**TASK ITEM**
Give back the records in their entirety, exactly.

**DATA EXTRACTS**
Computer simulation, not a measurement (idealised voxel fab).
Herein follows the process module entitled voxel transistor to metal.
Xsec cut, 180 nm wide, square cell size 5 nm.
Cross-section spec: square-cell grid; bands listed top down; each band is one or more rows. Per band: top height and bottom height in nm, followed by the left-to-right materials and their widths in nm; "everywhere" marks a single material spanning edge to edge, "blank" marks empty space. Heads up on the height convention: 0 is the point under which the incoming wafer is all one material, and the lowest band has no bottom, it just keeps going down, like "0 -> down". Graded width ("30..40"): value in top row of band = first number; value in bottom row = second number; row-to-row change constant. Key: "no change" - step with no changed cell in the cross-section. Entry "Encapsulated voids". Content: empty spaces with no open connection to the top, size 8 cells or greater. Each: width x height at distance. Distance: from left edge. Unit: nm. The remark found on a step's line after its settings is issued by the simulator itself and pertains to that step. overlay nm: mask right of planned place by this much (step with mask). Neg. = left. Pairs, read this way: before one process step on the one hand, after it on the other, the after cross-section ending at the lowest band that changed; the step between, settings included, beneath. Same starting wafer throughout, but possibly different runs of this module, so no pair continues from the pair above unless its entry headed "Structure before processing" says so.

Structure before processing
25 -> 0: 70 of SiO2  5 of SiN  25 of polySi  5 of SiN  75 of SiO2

**EXERCISE RESULT**
Computer simulation, not a measurement (idealised voxel fab).
Herein follows the process module entitled voxel transistor to metal.
Xsec cut, 180 nm wide, square cell size 5 nm.
Cross-section spec: square-cell grid; bands listed top down; each band is one or more rows. Per band: top height and bottom height in nm, followed by the left-to-right materials and their widths in nm; "everywhere" marks a single material spanning edge to edge, "blank" marks empty space. Heads up on the height convention: 0 is the point under which the incoming wafer is all one material, and the lowest band has no bottom, it just keeps going down, like "0 -> down". Graded width ("30..40"): value in top row of band = first number; value in bottom row = second number; row-to-row change constant. Key: "no change" - step with no changed cell in the cross-section. Entry "Encapsulated voids". Content: empty spaces with no open connection to the top, size 8 cells or greater. Each: width x height at distance. Distance: from left edge. Unit: nm. The remark found on a step's line after its settings is issued by the simulator itself and pertains to that step. overlay nm: mask right of planned place by this much (step with mask). Neg. = left. Pairs, read this way: before one process step on the one hand, after it on the other, the after cross-section ending at the lowest band that changed; the step between, settings included, beneath. Same starting wafer throughout, but possibly different runs of this module, so no pair continues from the pair above unless its entry headed "Structure before processing" says so.

Structure before processing
25 -> 0: 70 of SiO2  5 of SiN  25 of polySi  5 of SiN  75 of SiO2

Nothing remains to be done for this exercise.